Below are records; quote them exactly from the first line through the line that contains "L693,day 16 02:25,film".

[Provided data Boundary: Start]
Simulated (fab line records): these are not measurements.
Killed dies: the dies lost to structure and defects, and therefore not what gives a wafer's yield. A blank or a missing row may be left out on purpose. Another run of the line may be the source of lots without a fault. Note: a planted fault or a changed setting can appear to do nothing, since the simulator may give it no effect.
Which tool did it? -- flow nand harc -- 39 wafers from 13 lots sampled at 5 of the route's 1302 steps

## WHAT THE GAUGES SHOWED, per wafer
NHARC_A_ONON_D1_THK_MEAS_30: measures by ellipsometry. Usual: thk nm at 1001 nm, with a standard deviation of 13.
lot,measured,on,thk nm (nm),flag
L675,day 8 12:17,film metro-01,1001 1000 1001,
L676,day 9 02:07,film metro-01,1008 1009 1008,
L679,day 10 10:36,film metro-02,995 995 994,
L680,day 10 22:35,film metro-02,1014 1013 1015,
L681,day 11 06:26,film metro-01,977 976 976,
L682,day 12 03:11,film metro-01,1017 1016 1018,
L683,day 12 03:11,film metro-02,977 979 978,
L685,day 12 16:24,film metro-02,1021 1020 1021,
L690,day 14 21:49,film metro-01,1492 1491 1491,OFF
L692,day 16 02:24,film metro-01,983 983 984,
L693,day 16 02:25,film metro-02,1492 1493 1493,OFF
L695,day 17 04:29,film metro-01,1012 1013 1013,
[Provided data Boundary: End]

### Written solution
Simulated (fab line records): these are not measurements.
Killed dies: the dies lost to structure and defects, and therefore not what gives a wafer's yield. A blank or a missing row may be left out on purpose. Another run of the line may be the source of lots without a fault. Note: a planted fault or a changed setting can appear to do nothing, since the simulator may give it no effect.
Which tool did it? -- flow nand harc -- 39 wafers from 13 lots sampled at 5 of the route's 1302 steps

## WHAT THE GAUGES SHOWED, per wafer
NHARC_A_ONON_D1_THK_MEAS_30: measures by ellipsometry. Usual: thk nm at 1001 nm, with a standard deviation of 13.
lot,measured,on,thk nm (nm),flag
L675,day 8 12:17,film metro-01,1001 1000 1001,
L676,day 9 02:07,film metro-01,1008 1009 1008,
L679,day 10 10:36,film metro-02,995 995 994,
L680,day 10 22:35,film metro-02,1014 1013 1015,
L681,day 11 06:26,film metro-01,977 976 976,
L682,day 12 03:11,film metro-01,1017 1016 1018,
L683,day 12 03:11,film metro-02,977 979 978,
L685,day 12 16:24,film metro-02,1021 1020 1021,
L690,day 14 21:49,film metro-01,1492 1491 1491,OFF
L692,day 16 02:24,film metro-01,983 983 984,
L693,day 16 02:25,film metro-02,1492 1493 1493,OFF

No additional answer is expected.